____ DATA

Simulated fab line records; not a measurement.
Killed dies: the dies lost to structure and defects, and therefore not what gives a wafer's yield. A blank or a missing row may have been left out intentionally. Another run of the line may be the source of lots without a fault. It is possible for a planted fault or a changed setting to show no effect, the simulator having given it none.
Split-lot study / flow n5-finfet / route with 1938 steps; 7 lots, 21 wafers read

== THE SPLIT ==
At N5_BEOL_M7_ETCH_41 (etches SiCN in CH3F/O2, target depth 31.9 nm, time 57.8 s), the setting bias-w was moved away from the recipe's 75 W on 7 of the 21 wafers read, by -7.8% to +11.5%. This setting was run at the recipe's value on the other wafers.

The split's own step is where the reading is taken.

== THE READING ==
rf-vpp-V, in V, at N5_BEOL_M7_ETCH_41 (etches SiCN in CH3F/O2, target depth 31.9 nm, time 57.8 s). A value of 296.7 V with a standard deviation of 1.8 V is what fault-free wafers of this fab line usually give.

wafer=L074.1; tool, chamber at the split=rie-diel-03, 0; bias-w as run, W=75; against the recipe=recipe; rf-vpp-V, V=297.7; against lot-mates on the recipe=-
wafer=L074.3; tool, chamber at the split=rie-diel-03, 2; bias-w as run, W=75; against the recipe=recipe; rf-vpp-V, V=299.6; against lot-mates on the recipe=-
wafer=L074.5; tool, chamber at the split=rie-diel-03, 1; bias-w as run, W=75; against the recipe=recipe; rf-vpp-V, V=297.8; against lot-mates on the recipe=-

________

• [WORK REQUEST] A verbatim reproduction of all the records above is the expected answer.

• [YOUR SOLUTION]
Simulated fab line records; not a measurement.
Killed dies: the dies lost to structure and defects, and therefore not what gives a wafer's yield. A blank or a missing row may have been left out intentionally. Another run of the line may be the source of lots without a fault. It is possible for a planted fault or a changed setting to show no effect, the simulator having given it none.
Split-lot study / flow n5-finfet / route with 1938 steps; 7 lots, 21 wafers read

== THE SPLIT ==
At N5_BEOL_M7_ETCH_41 (etches SiCN in CH3F/O2, target depth 31.9 nm, time 57.8 s), the setting bias-w was moved away from the recipe's 75 W on 7 of the 21 wafers read, by -7.8% to +11.5%. This setting was run at the recipe's value on the other wafers.

The split's own step is where the reading is taken.

== THE READING ==
rf-vpp-V, in V, at N5_BEOL_M7_ETCH_41 (etches SiCN in CH3F/O2, target depth 31.9 nm, time 57.8 s). A value of 296.7 V with a standard deviation of 1.8 V is what fault-free wafers of this fab line usually give.

wafer=L074.1; tool, chamber at the split=rie-diel-03, 0; bias-w as run, W=75; against the recipe=recipe; rf-vpp-V, V=297.7; against lot-mates on the recipe=-
wafer=L074.3; tool, chamber at the split=rie-diel-03, 2; bias-w as run, W=75; against the recipe=recipe; rf-vpp-V, V=299.6; against lot-mates on the recipe=-
wafer=L074.5; tool, chamber at the split=rie-diel-03, 1; bias-w as run, W=75; against the recipe=recipe; rf-vpp-V, V=297.8; against lot-mates on the recipe=-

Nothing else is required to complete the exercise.